§ REQUIRED ACTION:
Below this line is the material. Write out only its lines from the one containing "10,op CMP | height nm 40" through the one containing "25,op PATTERN |", both kept, exactly.

§ DATA RECORDS:
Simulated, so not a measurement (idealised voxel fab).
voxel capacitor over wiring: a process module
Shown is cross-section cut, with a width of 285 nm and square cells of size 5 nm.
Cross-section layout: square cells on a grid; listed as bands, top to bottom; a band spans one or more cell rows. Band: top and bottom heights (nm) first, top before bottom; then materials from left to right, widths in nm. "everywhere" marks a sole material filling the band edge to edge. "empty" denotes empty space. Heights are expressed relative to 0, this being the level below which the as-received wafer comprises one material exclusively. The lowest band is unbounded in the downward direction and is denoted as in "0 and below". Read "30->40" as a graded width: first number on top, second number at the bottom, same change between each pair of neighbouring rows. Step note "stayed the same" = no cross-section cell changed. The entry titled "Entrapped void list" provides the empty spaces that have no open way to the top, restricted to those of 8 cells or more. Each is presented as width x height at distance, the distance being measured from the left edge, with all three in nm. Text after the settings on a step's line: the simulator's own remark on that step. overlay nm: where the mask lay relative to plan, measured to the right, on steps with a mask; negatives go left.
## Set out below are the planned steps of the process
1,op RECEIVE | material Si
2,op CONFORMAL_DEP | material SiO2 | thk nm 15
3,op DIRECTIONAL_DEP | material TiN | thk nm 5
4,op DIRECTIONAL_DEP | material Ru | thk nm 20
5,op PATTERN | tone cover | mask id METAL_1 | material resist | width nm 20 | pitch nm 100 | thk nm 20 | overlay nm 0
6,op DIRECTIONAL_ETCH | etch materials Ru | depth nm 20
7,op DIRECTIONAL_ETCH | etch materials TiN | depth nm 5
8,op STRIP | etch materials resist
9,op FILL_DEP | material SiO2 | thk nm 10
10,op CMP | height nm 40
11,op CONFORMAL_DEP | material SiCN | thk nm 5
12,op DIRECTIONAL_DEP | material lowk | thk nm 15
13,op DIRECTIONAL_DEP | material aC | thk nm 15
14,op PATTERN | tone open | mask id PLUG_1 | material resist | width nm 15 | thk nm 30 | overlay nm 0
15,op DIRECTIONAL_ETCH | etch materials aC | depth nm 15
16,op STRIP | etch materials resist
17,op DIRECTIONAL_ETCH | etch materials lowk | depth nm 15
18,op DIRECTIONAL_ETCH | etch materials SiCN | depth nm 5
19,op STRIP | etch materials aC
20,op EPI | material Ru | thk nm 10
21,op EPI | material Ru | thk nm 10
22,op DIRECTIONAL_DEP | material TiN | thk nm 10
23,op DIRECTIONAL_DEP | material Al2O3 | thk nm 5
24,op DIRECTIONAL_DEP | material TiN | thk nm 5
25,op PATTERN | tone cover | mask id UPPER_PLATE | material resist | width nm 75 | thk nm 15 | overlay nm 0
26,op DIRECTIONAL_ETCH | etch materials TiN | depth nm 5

§ RESPONSE AREA:
10,op CMP | height nm 40
11,op CONFORMAL_DEP | material SiCN | thk nm 5
12,op DIRECTIONAL_DEP | material lowk | thk nm 15
13,op DIRECTIONAL_DEP | material aC | thk nm 15
14,op PATTERN | tone open | mask id PLUG_1 | material resist | width nm 15 | thk nm 30 | overlay nm 0
15,op DIRECTIONAL_ETCH | etch materials aC | depth nm 15
16,op STRIP | etch materials resist
17,op DIRECTIONAL_ETCH | etch materials lowk | depth nm 15
18,op DIRECTIONAL_ETCH | etch materials SiCN | depth nm 5
19,op STRIP | etch materials aC
20,op EPI | material Ru | thk nm 10
21,op EPI | material Ru | thk nm 10
22,op DIRECTIONAL_DEP | material TiN | thk nm 10
23,op DIRECTIONAL_DEP | material Al2O3 | thk nm 5
24,op DIRECTIONAL_DEP | material TiN | thk nm 5
25,op PATTERN | tone cover | mask id UPPER_PLATE | material resist | width nm 75 | thk nm 15 | overlay nm 0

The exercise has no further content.